» Data records
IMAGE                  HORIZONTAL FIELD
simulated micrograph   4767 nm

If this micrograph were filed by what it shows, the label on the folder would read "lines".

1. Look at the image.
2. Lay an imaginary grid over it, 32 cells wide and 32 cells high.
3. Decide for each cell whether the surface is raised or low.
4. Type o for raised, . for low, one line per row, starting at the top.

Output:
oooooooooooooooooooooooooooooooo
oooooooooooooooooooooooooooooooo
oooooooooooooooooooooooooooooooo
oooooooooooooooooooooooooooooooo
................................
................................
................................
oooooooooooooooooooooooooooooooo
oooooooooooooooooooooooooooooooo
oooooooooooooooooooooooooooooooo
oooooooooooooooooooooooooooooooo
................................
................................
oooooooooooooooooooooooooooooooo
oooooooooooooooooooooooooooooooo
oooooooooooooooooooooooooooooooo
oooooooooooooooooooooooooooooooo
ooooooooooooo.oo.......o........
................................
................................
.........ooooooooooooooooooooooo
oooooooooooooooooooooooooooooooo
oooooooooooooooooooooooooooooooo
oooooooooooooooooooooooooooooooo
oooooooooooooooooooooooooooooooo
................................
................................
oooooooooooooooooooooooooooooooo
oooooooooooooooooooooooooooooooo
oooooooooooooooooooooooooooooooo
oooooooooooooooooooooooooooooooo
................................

» Required action
Output, exactly and in full, the lines from the start of the entries above through the line that contains "3. Decide for".

» Worked solution
IMAGE                  HORIZONTAL FIELD
simulated micrograph   4767 nm

If this micrograph were filed by what it shows, the label on the folder would read "lines".

1. Look at the image.
2. Lay an imaginary grid over it, 32 cells wide and 32 cells high.
3. Decide for each cell whether the surface is raised or low.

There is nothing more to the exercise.